---*---

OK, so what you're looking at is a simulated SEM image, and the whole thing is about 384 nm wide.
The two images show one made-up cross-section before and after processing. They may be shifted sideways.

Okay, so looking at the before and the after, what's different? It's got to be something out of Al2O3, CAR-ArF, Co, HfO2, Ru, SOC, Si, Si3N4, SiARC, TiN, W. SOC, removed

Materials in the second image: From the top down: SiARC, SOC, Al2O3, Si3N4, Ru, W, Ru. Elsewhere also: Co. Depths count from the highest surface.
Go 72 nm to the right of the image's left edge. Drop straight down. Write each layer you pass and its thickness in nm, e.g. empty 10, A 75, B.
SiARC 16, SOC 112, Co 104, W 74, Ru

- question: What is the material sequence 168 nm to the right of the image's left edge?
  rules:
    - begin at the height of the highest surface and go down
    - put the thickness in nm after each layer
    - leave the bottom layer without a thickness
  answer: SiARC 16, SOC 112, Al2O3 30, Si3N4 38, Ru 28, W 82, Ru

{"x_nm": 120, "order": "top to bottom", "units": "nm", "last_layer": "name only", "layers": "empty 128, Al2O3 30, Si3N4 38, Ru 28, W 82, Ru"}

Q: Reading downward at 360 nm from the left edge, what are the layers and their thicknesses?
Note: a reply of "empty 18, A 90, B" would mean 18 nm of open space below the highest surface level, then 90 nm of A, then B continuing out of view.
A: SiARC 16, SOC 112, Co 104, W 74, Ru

---*---

**ASSIGNED TASK:**
Lines after the one containing "The two images" are not wanted; repeat exactly each line above from the first up to and including it.

**YOUR SOLUTION:**
OK, so what you're looking at is a simulated SEM image, and the whole thing is about 384 nm wide.
The two images show one made-up cross-section before and after processing. They may be shifted sideways.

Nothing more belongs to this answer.